*** Opening of MATERIAL SUPPLIED ***

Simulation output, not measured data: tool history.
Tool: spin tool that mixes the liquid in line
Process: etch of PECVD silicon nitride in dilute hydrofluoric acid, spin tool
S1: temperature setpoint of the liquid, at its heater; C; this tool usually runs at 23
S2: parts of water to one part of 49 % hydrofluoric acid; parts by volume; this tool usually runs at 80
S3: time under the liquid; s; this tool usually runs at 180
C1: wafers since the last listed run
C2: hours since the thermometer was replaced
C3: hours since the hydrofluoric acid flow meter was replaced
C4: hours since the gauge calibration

*** Close of MATERIAL SUPPLIED ***

▸ ASSIGNED TASK:
Your reply must be a faithful copy of each entry above.

▸ SOLUTION:
Simulation output, not measured data: tool history.
Tool: spin tool that mixes the liquid in line
Process: etch of PECVD silicon nitride in dilute hydrofluoric acid, spin tool
S1: temperature setpoint of the liquid, at its heater; C; this tool usually runs at 23
S2: parts of water to one part of 49 % hydrofluoric acid; parts by volume; this tool usually runs at 80
S3: time under the liquid; s; this tool usually runs at 180
C1: wafers since the last listed run
C2: hours since the thermometer was replaced
C3: hours since the hydrofluoric acid flow meter was replaced
C4: hours since the gauge calibration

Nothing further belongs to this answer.